WORK INSTRUCTION
The records below hold a stretch from the line with "The wafer is" through the line with "A step followed"; return exactly those lines, ends included, and nothing more.

RECORD SET
+++

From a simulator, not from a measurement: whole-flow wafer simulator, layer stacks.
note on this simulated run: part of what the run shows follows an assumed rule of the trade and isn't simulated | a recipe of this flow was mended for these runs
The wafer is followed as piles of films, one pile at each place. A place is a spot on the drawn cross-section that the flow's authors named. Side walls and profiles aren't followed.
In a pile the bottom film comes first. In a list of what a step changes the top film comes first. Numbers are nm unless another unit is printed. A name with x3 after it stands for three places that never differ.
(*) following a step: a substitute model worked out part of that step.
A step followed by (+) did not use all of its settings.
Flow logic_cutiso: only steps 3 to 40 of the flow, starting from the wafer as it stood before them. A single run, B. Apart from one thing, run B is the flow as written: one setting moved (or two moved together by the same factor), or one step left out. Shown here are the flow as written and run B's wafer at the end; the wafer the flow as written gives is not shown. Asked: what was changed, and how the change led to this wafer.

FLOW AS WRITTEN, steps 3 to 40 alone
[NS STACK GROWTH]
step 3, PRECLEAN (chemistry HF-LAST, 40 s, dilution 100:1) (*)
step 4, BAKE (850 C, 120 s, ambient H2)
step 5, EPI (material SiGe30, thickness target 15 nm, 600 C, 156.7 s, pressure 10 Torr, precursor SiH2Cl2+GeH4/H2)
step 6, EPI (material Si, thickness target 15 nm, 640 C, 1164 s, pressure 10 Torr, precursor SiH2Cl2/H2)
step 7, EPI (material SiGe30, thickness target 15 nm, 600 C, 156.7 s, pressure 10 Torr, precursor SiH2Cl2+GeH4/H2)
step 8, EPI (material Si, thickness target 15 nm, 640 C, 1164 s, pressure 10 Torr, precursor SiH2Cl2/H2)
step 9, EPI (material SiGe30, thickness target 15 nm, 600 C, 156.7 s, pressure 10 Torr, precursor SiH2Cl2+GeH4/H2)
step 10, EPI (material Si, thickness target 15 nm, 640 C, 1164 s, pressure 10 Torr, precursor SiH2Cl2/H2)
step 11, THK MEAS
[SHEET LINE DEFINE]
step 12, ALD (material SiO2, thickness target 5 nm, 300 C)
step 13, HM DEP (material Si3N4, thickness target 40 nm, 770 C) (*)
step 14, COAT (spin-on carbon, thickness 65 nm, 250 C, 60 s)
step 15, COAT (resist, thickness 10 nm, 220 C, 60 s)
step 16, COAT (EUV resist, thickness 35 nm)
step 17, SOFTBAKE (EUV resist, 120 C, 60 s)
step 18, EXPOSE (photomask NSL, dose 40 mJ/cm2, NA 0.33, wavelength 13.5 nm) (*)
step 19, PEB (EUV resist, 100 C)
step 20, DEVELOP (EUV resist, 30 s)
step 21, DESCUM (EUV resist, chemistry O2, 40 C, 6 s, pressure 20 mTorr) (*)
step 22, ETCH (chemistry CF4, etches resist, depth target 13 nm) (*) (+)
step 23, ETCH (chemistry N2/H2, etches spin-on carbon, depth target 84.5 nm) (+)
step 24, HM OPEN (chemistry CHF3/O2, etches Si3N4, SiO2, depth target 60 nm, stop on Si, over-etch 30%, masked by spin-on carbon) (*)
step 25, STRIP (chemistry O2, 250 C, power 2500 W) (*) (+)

+++

EXPECTED ANSWER
The wafer is followed as piles of films, one pile at each place. A place is a spot on the drawn cross-section that the flow's authors named. Side walls and profiles aren't followed.
In a pile the bottom film comes first. In a list of what a step changes the top film comes first. Numbers are nm unless another unit is printed. A name with x3 after it stands for three places that never differ.
(*) following a step: a substitute model worked out part of that step.
A step followed by (+) did not use all of its settings.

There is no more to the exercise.